• Data extracts
Segment Open

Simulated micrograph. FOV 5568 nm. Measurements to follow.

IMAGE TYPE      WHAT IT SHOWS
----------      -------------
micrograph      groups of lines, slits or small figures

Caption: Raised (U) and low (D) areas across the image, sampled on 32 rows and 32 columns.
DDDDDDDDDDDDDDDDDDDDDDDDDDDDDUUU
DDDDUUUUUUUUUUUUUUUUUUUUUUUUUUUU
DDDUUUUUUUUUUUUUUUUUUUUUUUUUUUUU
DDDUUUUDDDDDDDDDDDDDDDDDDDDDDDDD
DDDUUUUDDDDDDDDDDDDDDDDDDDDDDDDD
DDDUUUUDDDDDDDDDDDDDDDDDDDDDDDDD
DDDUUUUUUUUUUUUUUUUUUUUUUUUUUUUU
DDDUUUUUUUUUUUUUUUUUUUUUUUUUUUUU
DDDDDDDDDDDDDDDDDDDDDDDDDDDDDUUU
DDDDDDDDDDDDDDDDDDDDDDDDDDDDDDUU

Segment Closed

• Task item
Print out each line of the data exactly.

• Task result
Simulated micrograph. FOV 5568 nm. Measurements to follow.

IMAGE TYPE      WHAT IT SHOWS
----------      -------------
micrograph      groups of lines, slits or small figures

Caption: Raised (U) and low (D) areas across the image, sampled on 32 rows and 32 columns.
DDDDDDDDDDDDDDDDDDDDDDDDDDDDDUUU
DDDDUUUUUUUUUUUUUUUUUUUUUUUUUUUU
DDDUUUUUUUUUUUUUUUUUUUUUUUUUUUUU
DDDUUUUDDDDDDDDDDDDDDDDDDDDDDDDD
DDDUUUUDDDDDDDDDDDDDDDDDDDDDDDDD
DDDUUUUDDDDDDDDDDDDDDDDDDDDDDDDD
DDDUUUUUUUUUUUUUUUUUUUUUUUUUUUUU
DDDUUUUUUUUUUUUUUUUUUUUUUUUUUUUU
DDDDDDDDDDDDDDDDDDDDDDDDDDDDDUUU
DDDDDDDDDDDDDDDDDDDDDDDDDDDDDDUU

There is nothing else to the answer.